● Data for review:
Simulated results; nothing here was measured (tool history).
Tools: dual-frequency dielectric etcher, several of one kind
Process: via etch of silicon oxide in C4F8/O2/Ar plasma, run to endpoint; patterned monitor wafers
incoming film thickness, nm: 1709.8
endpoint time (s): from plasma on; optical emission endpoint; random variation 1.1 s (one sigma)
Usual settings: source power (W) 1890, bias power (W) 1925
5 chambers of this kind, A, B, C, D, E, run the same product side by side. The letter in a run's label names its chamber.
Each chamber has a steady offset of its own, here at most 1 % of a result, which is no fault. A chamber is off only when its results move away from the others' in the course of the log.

● Brief:
Restate the data above in full, word for word.

● Exercise output:
Simulated results; nothing here was measured (tool history).
Tools: dual-frequency dielectric etcher, several of one kind
Process: via etch of silicon oxide in C4F8/O2/Ar plasma, run to endpoint; patterned monitor wafers
incoming film thickness, nm: 1709.8
endpoint time (s): from plasma on; optical emission endpoint; random variation 1.1 s (one sigma)
Usual settings: source power (W) 1890, bias power (W) 1925
5 chambers of this kind, A, B, C, D, E, run the same product side by side. The letter in a run's label names its chamber.
Each chamber has a steady offset of its own, here at most 1 % of a result, which is no fault. A chamber is off only when its results move away from the others' in the course of the log.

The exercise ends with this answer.